■ **ASSIGNMENT**:
Restate verbatim the span of lines below between the line with "day 5 05:14" and the line with "day 5 21:55", including those two lines, and only that span.

___ DATASET EXCERPTS ___

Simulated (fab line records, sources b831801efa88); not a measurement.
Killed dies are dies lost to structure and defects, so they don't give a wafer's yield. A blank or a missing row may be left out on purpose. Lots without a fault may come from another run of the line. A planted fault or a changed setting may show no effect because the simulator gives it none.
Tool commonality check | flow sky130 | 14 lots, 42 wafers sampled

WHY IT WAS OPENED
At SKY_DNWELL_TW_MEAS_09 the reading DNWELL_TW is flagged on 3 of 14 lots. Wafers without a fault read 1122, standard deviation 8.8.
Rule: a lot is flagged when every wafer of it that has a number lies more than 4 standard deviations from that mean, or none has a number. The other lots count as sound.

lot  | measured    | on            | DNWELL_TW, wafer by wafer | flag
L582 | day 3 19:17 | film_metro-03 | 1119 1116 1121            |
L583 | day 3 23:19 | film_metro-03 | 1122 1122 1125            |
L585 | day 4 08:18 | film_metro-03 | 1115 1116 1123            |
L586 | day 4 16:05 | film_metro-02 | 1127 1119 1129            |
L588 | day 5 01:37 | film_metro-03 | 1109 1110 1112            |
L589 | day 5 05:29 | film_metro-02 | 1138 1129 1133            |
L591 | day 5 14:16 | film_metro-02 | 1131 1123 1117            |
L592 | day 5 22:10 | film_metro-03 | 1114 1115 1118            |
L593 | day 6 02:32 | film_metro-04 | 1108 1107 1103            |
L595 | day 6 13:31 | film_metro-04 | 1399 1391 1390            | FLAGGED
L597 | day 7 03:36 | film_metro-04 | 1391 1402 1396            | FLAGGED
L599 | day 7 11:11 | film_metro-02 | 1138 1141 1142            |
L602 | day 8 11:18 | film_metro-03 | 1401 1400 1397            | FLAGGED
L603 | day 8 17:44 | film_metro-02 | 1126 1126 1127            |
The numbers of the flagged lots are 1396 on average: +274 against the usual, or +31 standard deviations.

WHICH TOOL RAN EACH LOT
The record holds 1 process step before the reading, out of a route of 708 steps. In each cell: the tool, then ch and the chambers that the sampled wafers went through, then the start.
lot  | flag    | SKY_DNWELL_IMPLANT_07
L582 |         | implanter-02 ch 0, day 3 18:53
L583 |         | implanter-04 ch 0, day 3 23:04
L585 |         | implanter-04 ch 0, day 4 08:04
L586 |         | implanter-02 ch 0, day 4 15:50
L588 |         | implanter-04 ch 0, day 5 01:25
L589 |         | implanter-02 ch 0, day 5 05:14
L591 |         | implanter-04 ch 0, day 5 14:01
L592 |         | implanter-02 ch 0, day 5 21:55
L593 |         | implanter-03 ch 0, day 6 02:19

___

■ **RESPONSE BOX**:
L589 |         | implanter-02 ch 0, day 5 05:14
L591 |         | implanter-04 ch 0, day 5 14:01
L592 |         | implanter-02 ch 0, day 5 21:55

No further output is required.